▶ [Task item] Copy the full listing, changing nothing.

START Listed entries

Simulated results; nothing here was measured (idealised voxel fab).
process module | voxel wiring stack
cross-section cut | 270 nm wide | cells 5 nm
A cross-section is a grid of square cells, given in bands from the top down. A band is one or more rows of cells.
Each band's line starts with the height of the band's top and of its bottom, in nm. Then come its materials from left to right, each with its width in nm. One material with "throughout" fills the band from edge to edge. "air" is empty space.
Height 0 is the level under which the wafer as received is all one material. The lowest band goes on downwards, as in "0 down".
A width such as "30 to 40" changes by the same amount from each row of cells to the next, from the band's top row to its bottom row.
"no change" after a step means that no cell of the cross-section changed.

END Listed entries

▶ [Response]
Simulated results; nothing here was measured (idealised voxel fab).
process module | voxel wiring stack
cross-section cut | 270 nm wide | cells 5 nm
A cross-section is a grid of square cells, given in bands from the top down. A band is one or more rows of cells.
Each band's line starts with the height of the band's top and of its bottom, in nm. Then come its materials from left to right, each with its width in nm. One material with "throughout" fills the band from edge to edge. "air" is empty space.
Height 0 is the level under which the wafer as received is all one material. The lowest band goes on downwards, as in "0 down".
A width such as "30 to 40" changes by the same amount from each row of cells to the next, from the band's top row to its bottom row.
"no change" after a step means that no cell of the cross-section changed.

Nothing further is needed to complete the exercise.